• Work item: Without altering a single character, set down all of the data below.

------ Given entries
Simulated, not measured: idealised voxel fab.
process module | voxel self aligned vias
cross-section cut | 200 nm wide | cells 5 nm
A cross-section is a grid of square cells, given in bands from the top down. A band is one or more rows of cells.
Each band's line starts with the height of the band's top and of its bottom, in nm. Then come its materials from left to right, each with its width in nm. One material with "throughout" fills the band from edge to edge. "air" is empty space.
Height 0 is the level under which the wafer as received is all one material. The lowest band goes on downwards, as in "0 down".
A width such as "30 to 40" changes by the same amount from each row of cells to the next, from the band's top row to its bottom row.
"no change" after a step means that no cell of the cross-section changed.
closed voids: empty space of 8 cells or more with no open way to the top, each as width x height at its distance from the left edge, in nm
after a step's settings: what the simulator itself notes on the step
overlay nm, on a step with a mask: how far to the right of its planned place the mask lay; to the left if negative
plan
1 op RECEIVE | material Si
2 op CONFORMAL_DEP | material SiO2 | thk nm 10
------------

• Task solution:
Simulated, not measured: idealised voxel fab.
process module | voxel self aligned vias
cross-section cut | 200 nm wide | cells 5 nm
A cross-section is a grid of square cells, given in bands from the top down. A band is one or more rows of cells.
Each band's line starts with the height of the band's top and of its bottom, in nm. Then come its materials from left to right, each with its width in nm. One material with "throughout" fills the band from edge to edge. "air" is empty space.
Height 0 is the level under which the wafer as received is all one material. The lowest band goes on downwards, as in "0 down".
A width such as "30 to 40" changes by the same amount from each row of cells to the next, from the band's top row to its bottom row.
"no change" after a step means that no cell of the cross-section changed.
closed voids: empty space of 8 cells or more with no open way to the top, each as width x height at its distance from the left edge, in nm
after a step's settings: what the simulator itself notes on the step
overlay nm, on a step with a mask: how far to the right of its planned place the mask lay; to the left if negative
plan
1 op RECEIVE | material Si
2 op CONFORMAL_DEP | material SiO2 | thk nm 10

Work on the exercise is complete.